▶ Given entries:
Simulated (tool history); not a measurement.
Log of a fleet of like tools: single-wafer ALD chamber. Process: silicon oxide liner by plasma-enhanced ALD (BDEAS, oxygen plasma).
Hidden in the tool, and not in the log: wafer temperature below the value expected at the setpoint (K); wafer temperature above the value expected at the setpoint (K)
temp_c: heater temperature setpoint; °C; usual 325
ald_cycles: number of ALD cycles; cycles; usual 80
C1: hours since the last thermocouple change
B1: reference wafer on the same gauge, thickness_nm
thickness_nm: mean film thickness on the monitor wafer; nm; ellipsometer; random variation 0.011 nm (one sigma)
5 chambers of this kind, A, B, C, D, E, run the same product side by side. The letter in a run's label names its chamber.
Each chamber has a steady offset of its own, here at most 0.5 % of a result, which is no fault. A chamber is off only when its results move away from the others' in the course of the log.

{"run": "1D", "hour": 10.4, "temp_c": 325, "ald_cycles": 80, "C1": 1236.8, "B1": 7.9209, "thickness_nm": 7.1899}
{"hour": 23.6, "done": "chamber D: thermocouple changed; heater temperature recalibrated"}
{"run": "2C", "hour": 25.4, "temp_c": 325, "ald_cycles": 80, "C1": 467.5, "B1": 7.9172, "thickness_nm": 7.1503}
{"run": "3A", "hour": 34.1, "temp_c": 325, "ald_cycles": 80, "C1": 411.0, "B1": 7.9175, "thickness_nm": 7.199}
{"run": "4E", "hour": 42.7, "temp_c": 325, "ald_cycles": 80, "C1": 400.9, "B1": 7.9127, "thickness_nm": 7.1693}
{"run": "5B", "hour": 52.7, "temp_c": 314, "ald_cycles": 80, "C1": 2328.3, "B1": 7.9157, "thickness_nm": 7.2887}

▶ Task item:
Of the entries above, transcribe exactly those lines that fall between the line containing "ald_cycles: number of" and the line containing "thickness_nm: mean film", together with those two lines.

▶ Problem solution:
ald_cycles: number of ALD cycles; cycles; usual 80
C1: hours since the last thermocouple change
B1: reference wafer on the same gauge, thickness_nm
thickness_nm: mean film thickness on the monitor wafer; nm; ellipsometer; random variation 0.011 nm (one sigma)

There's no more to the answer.